*** Opening of SOURCE MATERIAL ***
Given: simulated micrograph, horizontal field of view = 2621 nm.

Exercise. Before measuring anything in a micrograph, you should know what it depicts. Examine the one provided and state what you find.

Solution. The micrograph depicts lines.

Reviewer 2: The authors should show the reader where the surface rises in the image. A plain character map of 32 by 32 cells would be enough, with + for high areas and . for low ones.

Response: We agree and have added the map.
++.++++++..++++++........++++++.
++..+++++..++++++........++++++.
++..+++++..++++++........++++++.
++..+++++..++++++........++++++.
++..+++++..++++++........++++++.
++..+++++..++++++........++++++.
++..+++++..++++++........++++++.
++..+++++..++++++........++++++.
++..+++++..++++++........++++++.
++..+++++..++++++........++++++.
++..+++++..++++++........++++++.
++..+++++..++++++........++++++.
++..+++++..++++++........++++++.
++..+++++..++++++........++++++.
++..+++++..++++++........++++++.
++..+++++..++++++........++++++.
*** Close of SOURCE MATERIAL ***

Output the whole listing exactly, leaving nothing out.

Given: simulated micrograph, horizontal field of view = 2621 nm.

Exercise. Before measuring anything in a micrograph, you should know what it depicts. Examine the one provided and state what you find.

Solution. The micrograph depicts lines.

Reviewer 2: The authors should show the reader where the surface rises in the image. A plain character map of 32 by 32 cells would be enough, with + for high areas and . for low ones.

Response: We agree and have added the map.
++.++++++..++++++........++++++.
++..+++++..++++++........++++++.
++..+++++..++++++........++++++.
++..+++++..++++++........++++++.
++..+++++..++++++........++++++.
++..+++++..++++++........++++++.
++..+++++..++++++........++++++.
++..+++++..++++++........++++++.
++..+++++..++++++........++++++.
++..+++++..++++++........++++++.
++..+++++..++++++........++++++.
++..+++++..++++++........++++++.
++..+++++..++++++........++++++.
++..+++++..++++++........++++++.
++..+++++..++++++........++++++.
++..+++++..++++++........++++++.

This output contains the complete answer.